▸ **Brief**
From the entries below, return only the lines starting at the one that contains "route steps=708 shown" and ending at the one that contains "start-h: start of", exactly as they stand.

━━━ Available data

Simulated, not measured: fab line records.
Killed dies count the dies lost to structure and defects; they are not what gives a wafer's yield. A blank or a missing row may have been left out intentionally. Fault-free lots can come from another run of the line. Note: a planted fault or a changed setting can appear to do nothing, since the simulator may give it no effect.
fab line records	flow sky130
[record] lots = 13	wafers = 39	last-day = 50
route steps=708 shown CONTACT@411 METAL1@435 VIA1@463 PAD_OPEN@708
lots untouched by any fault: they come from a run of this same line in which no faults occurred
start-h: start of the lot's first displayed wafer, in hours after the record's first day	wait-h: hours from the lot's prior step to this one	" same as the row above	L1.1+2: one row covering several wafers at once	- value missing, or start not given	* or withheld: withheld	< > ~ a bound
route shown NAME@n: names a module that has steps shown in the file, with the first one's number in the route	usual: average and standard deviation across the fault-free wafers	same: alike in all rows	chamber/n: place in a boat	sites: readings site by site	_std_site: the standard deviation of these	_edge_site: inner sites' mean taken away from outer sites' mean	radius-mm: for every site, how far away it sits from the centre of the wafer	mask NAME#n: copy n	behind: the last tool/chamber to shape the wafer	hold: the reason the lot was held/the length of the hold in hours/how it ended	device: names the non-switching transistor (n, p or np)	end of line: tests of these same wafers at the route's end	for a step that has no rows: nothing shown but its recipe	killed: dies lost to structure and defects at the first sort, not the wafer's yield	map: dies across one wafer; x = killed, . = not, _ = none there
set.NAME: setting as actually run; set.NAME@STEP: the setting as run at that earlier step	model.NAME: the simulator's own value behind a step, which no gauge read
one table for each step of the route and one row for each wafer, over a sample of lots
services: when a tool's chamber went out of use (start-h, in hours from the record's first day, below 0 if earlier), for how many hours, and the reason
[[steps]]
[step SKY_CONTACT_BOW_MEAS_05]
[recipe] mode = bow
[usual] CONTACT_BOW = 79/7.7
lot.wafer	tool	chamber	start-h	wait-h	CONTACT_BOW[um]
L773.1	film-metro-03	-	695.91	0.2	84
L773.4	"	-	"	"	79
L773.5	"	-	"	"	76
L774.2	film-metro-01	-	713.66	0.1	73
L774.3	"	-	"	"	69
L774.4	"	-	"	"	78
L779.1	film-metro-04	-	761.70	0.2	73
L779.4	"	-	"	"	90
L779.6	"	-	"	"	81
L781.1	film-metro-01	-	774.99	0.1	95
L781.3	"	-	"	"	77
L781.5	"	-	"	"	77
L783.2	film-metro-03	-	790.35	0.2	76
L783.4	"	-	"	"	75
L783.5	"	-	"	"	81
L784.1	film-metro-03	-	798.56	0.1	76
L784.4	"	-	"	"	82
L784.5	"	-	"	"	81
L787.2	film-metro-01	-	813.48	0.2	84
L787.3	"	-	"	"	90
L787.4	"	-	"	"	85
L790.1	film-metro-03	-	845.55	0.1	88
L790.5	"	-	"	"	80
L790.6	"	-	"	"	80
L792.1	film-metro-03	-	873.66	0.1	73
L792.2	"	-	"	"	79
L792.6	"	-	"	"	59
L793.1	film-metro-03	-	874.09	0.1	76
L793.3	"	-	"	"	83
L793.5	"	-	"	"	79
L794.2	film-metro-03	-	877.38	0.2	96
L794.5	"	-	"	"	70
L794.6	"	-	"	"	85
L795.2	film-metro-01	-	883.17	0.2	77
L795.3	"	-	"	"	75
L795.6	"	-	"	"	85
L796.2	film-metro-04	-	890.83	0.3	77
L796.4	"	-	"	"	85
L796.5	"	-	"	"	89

━━━━━━

▸ **Written response**
route steps=708 shown CONTACT@411 METAL1@435 VIA1@463 PAD_OPEN@708
lots untouched by any fault: they come from a run of this same line in which no faults occurred
start-h: start of the lot's first displayed wafer, in hours after the record's first day	wait-h: hours from the lot's prior step to this one	" same as the row above	L1.1+2: one row covering several wafers at once	- value missing, or start not given	* or withheld: withheld	< > ~ a bound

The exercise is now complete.